Data to examine:
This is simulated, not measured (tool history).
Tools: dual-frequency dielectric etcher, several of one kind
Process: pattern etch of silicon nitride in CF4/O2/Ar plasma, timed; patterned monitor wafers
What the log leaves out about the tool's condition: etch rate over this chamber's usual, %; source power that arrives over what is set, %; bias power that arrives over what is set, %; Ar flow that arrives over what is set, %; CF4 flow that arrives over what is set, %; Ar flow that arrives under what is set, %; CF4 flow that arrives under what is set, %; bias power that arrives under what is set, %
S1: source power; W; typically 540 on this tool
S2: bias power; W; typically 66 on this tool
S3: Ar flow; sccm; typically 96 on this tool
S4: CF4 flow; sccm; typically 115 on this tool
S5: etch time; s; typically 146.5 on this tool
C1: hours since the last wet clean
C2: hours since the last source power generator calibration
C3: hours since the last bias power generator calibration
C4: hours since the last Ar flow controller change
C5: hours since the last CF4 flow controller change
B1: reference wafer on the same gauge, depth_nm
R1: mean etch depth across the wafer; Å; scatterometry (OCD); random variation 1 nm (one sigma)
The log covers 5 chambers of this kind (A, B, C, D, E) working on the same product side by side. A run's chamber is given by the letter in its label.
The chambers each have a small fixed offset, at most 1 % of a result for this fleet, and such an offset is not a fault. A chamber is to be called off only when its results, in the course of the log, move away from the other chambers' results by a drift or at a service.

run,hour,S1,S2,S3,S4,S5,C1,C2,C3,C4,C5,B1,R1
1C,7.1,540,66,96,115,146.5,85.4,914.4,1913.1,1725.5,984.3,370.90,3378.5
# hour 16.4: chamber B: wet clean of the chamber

Activity: Restate the records above verbatim up to and including the line containing "S3: Ar flow; sccm; typically 96 on this tool".

Answer box:
This is simulated, not measured (tool history).
Tools: dual-frequency dielectric etcher, several of one kind
Process: pattern etch of silicon nitride in CF4/O2/Ar plasma, timed; patterned monitor wafers
What the log leaves out about the tool's condition: etch rate over this chamber's usual, %; source power that arrives over what is set, %; bias power that arrives over what is set, %; Ar flow that arrives over what is set, %; CF4 flow that arrives over what is set, %; Ar flow that arrives under what is set, %; CF4 flow that arrives under what is set, %; bias power that arrives under what is set, %
S1: source power; W; typically 540 on this tool
S2: bias power; W; typically 66 on this tool
S3: Ar flow; sccm; typically 96 on this tool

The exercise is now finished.